Print the listing below once more, unchanged.

** Extracted information follows **
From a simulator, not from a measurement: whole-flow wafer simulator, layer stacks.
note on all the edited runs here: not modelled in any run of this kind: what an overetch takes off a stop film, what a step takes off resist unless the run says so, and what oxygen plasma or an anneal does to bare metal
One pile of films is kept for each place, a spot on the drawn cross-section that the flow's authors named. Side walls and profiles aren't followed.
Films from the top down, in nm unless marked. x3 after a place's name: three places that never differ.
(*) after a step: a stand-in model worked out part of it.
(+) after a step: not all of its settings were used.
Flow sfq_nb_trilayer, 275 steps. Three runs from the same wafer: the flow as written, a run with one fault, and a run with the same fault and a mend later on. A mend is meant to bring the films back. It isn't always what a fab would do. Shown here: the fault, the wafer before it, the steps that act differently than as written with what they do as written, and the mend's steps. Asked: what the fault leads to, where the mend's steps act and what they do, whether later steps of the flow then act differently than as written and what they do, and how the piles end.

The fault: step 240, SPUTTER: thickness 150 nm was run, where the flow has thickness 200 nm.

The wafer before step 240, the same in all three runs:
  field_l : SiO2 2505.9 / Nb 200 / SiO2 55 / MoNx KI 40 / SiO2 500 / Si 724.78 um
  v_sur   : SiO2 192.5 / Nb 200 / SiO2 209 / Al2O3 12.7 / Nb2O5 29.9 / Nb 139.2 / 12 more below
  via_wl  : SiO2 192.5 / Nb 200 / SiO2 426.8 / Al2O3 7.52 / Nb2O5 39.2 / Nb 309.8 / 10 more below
** End of Extracted information **

• **Written solution**:
From a simulator, not from a measurement: whole-flow wafer simulator, layer stacks.
note on all the edited runs here: not modelled in any run of this kind: what an overetch takes off a stop film, what a step takes off resist unless the run says so, and what oxygen plasma or an anneal does to bare metal
One pile of films is kept for each place, a spot on the drawn cross-section that the flow's authors named. Side walls and profiles aren't followed.
Films from the top down, in nm unless marked. x3 after a place's name: three places that never differ.
(*) after a step: a stand-in model worked out part of it.
(+) after a step: not all of its settings were used.
Flow sfq_nb_trilayer, 275 steps. Three runs from the same wafer: the flow as written, a run with one fault, and a run with the same fault and a mend later on. A mend is meant to bring the films back. It isn't always what a fab would do. Shown here: the fault, the wafer before it, the steps that act differently than as written with what they do as written, and the mend's steps. Asked: what the fault leads to, where the mend's steps act and what they do, whether later steps of the flow then act differently than as written and what they do, and how the piles end.

The fault: step 240, SPUTTER: thickness 150 nm was run, where the flow has thickness 200 nm.

The wafer before step 240, the same in all three runs:
  field_l : SiO2 2505.9 / Nb 200 / SiO2 55 / MoNx KI 40 / SiO2 500 / Si 724.78 um
  v_sur   : SiO2 192.5 / Nb 200 / SiO2 209 / Al2O3 12.7 / Nb2O5 29.9 / Nb 139.2 / 12 more below
  via_wl  : SiO2 192.5 / Nb 200 / SiO2 426.8 / Al2O3 7.52 / Nb2O5 39.2 / Nb 309.8 / 10 more below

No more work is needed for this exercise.